Exercise -
Render every entry verbatim.

Record set -
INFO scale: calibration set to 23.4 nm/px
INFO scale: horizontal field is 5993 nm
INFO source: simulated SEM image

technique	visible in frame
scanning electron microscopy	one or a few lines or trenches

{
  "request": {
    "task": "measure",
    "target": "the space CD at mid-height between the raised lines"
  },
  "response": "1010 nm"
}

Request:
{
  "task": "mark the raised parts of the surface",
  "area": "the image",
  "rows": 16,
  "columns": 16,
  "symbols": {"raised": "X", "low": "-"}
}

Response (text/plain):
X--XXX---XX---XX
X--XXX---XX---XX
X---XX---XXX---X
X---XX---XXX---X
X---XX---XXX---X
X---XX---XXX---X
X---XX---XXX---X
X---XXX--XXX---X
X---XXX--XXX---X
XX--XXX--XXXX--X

Answer space -
INFO scale: calibration set to 23.4 nm/px
INFO scale: horizontal field is 5993 nm
INFO source: simulated SEM image

technique	visible in frame
scanning electron microscopy	one or a few lines or trenches

{
  "request": {
    "task": "measure",
    "target": "the space CD at mid-height between the raised lines"
  },
  "response": "1010 nm"
}

Request:
{
  "task": "mark the raised parts of the surface",
  "area": "the image",
  "rows": 16,
  "columns": 16,
  "symbols": {"raised": "X", "low": "-"}
}

Response (text/plain):
X--XXX---XX---XX
X--XXX---XX---XX
X---XX---XXX---X
X---XX---XXX---X
X---XX---XXX---X
X---XX---XXX---X
X---XX---XXX---X
X---XXX--XXX---X
X---XXX--XXX---X
XX--XXX--XXXX--X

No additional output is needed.